**Provided data:**
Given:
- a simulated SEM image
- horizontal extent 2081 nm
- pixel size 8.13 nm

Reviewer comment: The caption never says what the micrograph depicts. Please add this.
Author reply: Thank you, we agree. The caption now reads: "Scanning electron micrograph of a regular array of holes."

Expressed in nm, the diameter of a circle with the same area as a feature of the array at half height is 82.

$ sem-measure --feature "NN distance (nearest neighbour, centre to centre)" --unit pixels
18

**Requirement:** Only the lines from the start of the material through the line containing "Expressed in nm, the" belong in the answer, each copied exactly.

**Task solution:**
Given:
- a simulated SEM image
- horizontal extent 2081 nm
- pixel size 8.13 nm

Reviewer comment: The caption never says what the micrograph depicts. Please add this.
Author reply: Thank you, we agree. The caption now reads: "Scanning electron micrograph of a regular array of holes."

Expressed in nm, the diameter of a circle with the same area as a feature of the array at half height is 82.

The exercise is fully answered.